• [BRIEF]
Starting at the first line of the entries below, output every line exactly, up to and including the line with "One pile of".

• [DATA]
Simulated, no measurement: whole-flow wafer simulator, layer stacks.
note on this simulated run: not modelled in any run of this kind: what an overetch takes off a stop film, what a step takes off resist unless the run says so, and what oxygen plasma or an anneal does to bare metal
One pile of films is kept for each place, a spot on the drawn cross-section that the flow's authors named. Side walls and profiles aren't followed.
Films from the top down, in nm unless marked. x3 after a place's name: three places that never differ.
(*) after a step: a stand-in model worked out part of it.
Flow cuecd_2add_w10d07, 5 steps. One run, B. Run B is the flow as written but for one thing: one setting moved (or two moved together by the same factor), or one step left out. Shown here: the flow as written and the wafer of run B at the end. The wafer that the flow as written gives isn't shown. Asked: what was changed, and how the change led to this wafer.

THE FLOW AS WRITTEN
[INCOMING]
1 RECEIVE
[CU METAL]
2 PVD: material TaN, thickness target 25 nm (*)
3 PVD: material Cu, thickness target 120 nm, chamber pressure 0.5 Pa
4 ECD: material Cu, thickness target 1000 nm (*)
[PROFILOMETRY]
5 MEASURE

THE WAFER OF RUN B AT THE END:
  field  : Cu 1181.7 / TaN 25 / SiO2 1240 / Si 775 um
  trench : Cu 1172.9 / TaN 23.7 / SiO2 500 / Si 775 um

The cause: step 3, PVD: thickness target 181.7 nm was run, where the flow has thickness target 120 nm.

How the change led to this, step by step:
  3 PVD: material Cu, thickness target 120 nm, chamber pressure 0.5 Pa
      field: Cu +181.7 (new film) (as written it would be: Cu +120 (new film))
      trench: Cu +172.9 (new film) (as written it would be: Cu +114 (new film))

• [RESPONSE]
Simulated, no measurement: whole-flow wafer simulator, layer stacks.
note on this simulated run: not modelled in any run of this kind: what an overetch takes off a stop film, what a step takes off resist unless the run says so, and what oxygen plasma or an anneal does to bare metal
One pile of films is kept for each place, a spot on the drawn cross-section that the flow's authors named. Side walls and profiles aren't followed.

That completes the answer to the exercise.